> [Dataset records]:
---+---
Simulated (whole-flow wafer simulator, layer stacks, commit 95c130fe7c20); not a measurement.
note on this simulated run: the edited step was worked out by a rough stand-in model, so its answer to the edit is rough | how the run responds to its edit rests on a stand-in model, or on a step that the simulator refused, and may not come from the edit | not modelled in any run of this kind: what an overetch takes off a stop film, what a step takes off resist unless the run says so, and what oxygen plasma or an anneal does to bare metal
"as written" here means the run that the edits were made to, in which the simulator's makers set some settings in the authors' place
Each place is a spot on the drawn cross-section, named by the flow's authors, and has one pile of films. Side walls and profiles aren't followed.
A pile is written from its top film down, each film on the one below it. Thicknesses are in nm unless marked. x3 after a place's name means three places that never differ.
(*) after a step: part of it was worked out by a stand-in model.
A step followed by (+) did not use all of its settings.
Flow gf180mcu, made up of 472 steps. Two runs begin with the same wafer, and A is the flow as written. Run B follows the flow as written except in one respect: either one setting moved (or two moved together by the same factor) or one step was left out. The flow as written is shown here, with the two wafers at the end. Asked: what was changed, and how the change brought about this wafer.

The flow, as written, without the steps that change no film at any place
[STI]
---+---

The reply should consist solely of the lines above from the one that has "the authors' place" through the one that has "A step followed", reproduced exactly.

> [Task response]:
"as written" here means the run that the edits were made to, in which the simulator's makers set some settings in the authors' place
Each place is a spot on the drawn cross-section, named by the flow's authors, and has one pile of films. Side walls and profiles aren't followed.
A pile is written from its top film down, each film on the one below it. Thicknesses are in nm unless marked. x3 after a place's name means three places that never differ.
(*) after a step: part of it was worked out by a stand-in model.
A step followed by (+) did not use all of its settings.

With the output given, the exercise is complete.